__Brief__. Each record should be output exactly, with every character kept.

§
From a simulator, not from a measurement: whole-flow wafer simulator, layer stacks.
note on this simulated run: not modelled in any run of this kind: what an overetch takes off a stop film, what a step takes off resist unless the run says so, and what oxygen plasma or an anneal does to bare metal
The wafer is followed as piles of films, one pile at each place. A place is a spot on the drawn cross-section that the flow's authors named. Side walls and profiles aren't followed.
§

__Result__.
From a simulator, not from a measurement: whole-flow wafer simulator, layer stacks.
note on this simulated run: not modelled in any run of this kind: what an overetch takes off a stop film, what a step takes off resist unless the run says so, and what oxygen plasma or an anneal does to bare metal
The wafer is followed as piles of films, one pile at each place. A place is a spot on the drawn cross-section that the flow's authors named. Side walls and profiles aren't followed.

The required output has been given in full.